· · ·
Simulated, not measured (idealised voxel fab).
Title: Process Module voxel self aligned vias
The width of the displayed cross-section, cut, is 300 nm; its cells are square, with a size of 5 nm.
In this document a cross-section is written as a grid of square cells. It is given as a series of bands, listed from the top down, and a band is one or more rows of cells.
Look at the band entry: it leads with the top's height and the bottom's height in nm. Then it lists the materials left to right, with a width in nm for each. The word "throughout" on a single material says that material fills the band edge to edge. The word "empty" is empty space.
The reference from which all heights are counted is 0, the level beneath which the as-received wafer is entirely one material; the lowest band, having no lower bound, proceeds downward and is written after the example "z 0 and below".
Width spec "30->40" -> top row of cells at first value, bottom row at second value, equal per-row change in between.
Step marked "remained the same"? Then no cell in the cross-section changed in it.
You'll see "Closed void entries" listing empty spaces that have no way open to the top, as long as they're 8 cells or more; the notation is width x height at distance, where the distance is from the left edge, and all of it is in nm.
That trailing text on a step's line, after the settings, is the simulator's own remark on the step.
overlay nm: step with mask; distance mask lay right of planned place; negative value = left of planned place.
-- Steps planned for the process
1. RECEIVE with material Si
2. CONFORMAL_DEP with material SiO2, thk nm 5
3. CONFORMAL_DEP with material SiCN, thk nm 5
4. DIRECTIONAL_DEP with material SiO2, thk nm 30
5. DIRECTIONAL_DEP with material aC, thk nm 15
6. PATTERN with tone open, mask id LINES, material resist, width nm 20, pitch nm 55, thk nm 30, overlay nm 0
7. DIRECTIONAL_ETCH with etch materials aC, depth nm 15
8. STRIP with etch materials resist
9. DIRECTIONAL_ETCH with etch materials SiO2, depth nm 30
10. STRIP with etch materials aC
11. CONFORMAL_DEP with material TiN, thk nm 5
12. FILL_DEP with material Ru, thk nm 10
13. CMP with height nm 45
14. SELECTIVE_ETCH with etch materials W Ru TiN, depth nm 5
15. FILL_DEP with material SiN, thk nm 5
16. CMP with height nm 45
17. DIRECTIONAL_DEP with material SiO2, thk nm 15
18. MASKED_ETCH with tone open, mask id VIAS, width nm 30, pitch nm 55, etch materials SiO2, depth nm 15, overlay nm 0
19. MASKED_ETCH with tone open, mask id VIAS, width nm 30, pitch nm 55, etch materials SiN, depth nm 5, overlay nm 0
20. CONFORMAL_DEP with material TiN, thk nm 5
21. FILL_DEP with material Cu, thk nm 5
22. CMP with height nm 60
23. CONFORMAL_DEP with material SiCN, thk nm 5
· · ·

* WORK REQUEST
Write the lines again exactly, from the first line of the material above to the line that includes "Look at the", both included. Leave out all the rest.

* REPLY
Simulated, not measured (idealised voxel fab).
Title: Process Module voxel self aligned vias
The width of the displayed cross-section, cut, is 300 nm; its cells are square, with a size of 5 nm.
In this document a cross-section is written as a grid of square cells. It is given as a series of bands, listed from the top down, and a band is one or more rows of cells.
Look at the band entry: it leads with the top's height and the bottom's height in nm. Then it lists the materials left to right, with a width in nm for each. The word "throughout" on a single material says that material fills the band edge to edge. The word "empty" is empty space.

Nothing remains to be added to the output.